• _Work request_
Each line below must be set down exactly as it stands.

+===+

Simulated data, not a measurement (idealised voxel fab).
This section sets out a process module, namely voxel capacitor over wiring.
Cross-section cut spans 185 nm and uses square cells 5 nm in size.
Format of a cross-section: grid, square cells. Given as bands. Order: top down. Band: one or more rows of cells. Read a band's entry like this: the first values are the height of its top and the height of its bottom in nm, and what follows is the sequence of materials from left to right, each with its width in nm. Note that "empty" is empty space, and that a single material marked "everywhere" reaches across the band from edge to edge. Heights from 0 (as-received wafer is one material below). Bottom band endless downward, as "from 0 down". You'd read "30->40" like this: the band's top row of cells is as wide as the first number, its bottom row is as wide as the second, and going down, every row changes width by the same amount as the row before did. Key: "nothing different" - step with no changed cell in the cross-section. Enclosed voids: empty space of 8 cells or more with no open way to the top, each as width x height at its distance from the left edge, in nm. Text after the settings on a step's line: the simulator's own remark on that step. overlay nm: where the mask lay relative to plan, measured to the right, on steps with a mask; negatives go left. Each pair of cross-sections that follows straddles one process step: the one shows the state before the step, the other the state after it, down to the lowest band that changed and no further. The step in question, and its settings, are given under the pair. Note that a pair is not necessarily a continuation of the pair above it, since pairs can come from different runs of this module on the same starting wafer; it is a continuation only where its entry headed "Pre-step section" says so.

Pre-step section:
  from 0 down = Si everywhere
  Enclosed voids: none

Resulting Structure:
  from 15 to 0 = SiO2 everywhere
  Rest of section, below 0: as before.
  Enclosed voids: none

+===+

• _Result_
Simulated data, not a measurement (idealised voxel fab).
This section sets out a process module, namely voxel capacitor over wiring.
Cross-section cut spans 185 nm and uses square cells 5 nm in size.
Format of a cross-section: grid, square cells. Given as bands. Order: top down. Band: one or more rows of cells. Read a band's entry like this: the first values are the height of its top and the height of its bottom in nm, and what follows is the sequence of materials from left to right, each with its width in nm. Note that "empty" is empty space, and that a single material marked "everywhere" reaches across the band from edge to edge. Heights from 0 (as-received wafer is one material below). Bottom band endless downward, as "from 0 down". You'd read "30->40" like this: the band's top row of cells is as wide as the first number, its bottom row is as wide as the second, and going down, every row changes width by the same amount as the row before did. Key: "nothing different" - step with no changed cell in the cross-section. Enclosed voids: empty space of 8 cells or more with no open way to the top, each as width x height at its distance from the left edge, in nm. Text after the settings on a step's line: the simulator's own remark on that step. overlay nm: where the mask lay relative to plan, measured to the right, on steps with a mask; negatives go left. Each pair of cross-sections that follows straddles one process step: the one shows the state before the step, the other the state after it, down to the lowest band that changed and no further. The step in question, and its settings, are given under the pair. Note that a pair is not necessarily a continuation of the pair above it, since pairs can come from different runs of this module on the same starting wafer; it is a continuation only where its entry headed "Pre-step section" says so.

Pre-step section:
  from 0 down = Si everywhere
  Enclosed voids: none

Resulting Structure:
  from 15 to 0 = SiO2 everywhere
  Rest of section, below 0: as before.
  Enclosed voids: none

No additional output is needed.